> _Work item_: Retype the full set of records. Keep every character identical.

> _Supplied information_:
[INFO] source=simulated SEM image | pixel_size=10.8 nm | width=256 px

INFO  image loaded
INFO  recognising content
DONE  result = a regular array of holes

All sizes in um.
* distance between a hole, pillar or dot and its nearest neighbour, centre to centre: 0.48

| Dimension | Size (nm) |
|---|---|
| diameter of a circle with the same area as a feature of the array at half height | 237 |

> _Your response_:
[INFO] source=simulated SEM image | pixel_size=10.8 nm | width=256 px

INFO  image loaded
INFO  recognising content
DONE  result = a regular array of holes

All sizes in um.
* distance between a hole, pillar or dot and its nearest neighbour, centre to centre: 0.48

| Dimension | Size (nm) |
|---|---|
| diameter of a circle with the same area as a feature of the array at half height | 237 |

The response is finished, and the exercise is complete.